Data extracts:
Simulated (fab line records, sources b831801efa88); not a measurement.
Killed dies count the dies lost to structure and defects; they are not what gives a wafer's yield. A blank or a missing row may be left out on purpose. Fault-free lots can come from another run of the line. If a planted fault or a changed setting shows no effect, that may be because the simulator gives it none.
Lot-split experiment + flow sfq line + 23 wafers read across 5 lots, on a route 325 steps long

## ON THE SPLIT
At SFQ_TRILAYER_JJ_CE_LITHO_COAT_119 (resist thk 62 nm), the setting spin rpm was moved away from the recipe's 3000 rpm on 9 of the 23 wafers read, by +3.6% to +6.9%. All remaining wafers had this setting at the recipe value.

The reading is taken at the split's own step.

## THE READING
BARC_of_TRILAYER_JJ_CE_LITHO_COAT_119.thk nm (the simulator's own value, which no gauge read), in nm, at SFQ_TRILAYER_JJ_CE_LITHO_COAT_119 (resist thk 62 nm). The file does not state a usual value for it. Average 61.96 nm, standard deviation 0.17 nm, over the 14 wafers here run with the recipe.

Activity:
The entire set of records should be returned exactly.

Exercise output:
Simulated (fab line records, sources b831801efa88); not a measurement.
Killed dies count the dies lost to structure and defects; they are not what gives a wafer's yield. A blank or a missing row may be left out on purpose. Fault-free lots can come from another run of the line. If a planted fault or a changed setting shows no effect, that may be because the simulator gives it none.
Lot-split experiment + flow sfq line + 23 wafers read across 5 lots, on a route 325 steps long

## ON THE SPLIT
At SFQ_TRILAYER_JJ_CE_LITHO_COAT_119 (resist thk 62 nm), the setting spin rpm was moved away from the recipe's 3000 rpm on 9 of the 23 wafers read, by +3.6% to +6.9%. All remaining wafers had this setting at the recipe value.

The reading is taken at the split's own step.

## THE READING
BARC_of_TRILAYER_JJ_CE_LITHO_COAT_119.thk nm (the simulator's own value, which no gauge read), in nm, at SFQ_TRILAYER_JJ_CE_LITHO_COAT_119 (resist thk 62 nm). The file does not state a usual value for it. Average 61.96 nm, standard deviation 0.17 nm, over the 14 wafers here run with the recipe.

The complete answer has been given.